**WORK ORDER:** Give the data a second time, exactly and in full.

════════════════════

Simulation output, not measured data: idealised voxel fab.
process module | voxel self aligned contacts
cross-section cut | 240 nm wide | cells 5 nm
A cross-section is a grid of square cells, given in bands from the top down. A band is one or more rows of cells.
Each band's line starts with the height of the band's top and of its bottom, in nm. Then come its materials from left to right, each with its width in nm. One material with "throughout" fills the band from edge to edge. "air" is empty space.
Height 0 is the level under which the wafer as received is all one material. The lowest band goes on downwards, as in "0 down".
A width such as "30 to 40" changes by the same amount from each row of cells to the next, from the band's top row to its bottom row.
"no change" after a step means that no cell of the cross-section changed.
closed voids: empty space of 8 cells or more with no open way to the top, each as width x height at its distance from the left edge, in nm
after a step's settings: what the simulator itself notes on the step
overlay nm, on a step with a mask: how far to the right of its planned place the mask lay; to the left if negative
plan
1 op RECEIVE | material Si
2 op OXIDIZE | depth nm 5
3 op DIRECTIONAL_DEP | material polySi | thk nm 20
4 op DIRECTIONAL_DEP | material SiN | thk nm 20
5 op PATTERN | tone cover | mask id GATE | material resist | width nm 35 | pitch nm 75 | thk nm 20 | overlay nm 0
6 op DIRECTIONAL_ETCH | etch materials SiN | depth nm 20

════════════════════

**EXERCISE SOLUTION:**
Simulation output, not measured data: idealised voxel fab.
process module | voxel self aligned contacts
cross-section cut | 240 nm wide | cells 5 nm
A cross-section is a grid of square cells, given in bands from the top down. A band is one or more rows of cells.
Each band's line starts with the height of the band's top and of its bottom, in nm. Then come its materials from left to right, each with its width in nm. One material with "throughout" fills the band from edge to edge. "air" is empty space.
Height 0 is the level under which the wafer as received is all one material. The lowest band goes on downwards, as in "0 down".
A width such as "30 to 40" changes by the same amount from each row of cells to the next, from the band's top row to its bottom row.
"no change" after a step means that no cell of the cross-section changed.
closed voids: empty space of 8 cells or more with no open way to the top, each as width x height at its distance from the left edge, in nm
after a step's settings: what the simulator itself notes on the step
overlay nm, on a step with a mask: how far to the right of its planned place the mask lay; to the left if negative
plan
1 op RECEIVE | material Si
2 op OXIDIZE | depth nm 5
3 op DIRECTIONAL_DEP | material polySi | thk nm 20
4 op DIRECTIONAL_DEP | material SiN | thk nm 20
5 op PATTERN | tone cover | mask id GATE | material resist | width nm 35 | pitch nm 75 | thk nm 20 | overlay nm 0
6 op DIRECTIONAL_ETCH | etch materials SiN | depth nm 20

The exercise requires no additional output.